Excerpted data
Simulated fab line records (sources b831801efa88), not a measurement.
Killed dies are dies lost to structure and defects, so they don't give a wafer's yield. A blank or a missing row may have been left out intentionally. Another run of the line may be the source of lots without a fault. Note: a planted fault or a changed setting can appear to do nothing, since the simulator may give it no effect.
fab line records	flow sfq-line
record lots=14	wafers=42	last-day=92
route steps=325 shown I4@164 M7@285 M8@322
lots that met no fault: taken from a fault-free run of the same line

Activity
Each entry above is to be repeated exactly as it appears.

Solution
Simulated fab line records (sources b831801efa88), not a measurement.
Killed dies are dies lost to structure and defects, so they don't give a wafer's yield. A blank or a missing row may have been left out intentionally. Another run of the line may be the source of lots without a fault. Note: a planted fault or a changed setting can appear to do nothing, since the simulator may give it no effect.
fab line records	flow sfq-line
record lots=14	wafers=42	last-day=92
route steps=325 shown I4@164 M7@285 M8@322
lots that met no fault: taken from a fault-free run of the same line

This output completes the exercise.